**Assigned task**
All of the data beneath this instruction is to be transcribed word for word.

-- Opening Marker --

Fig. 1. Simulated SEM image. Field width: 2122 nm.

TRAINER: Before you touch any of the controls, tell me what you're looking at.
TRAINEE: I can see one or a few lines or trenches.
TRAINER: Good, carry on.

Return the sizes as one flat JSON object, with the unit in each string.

-- Closing Marker --

**Response box**
Fig. 1. Simulated SEM image. Field width: 2122 nm.

TRAINER: Before you touch any of the controls, tell me what you're looking at.
TRAINEE: I can see one or a few lines or trenches.
TRAINER: Good, carry on.

Return the sizes as one flat JSON object, with the unit in each string.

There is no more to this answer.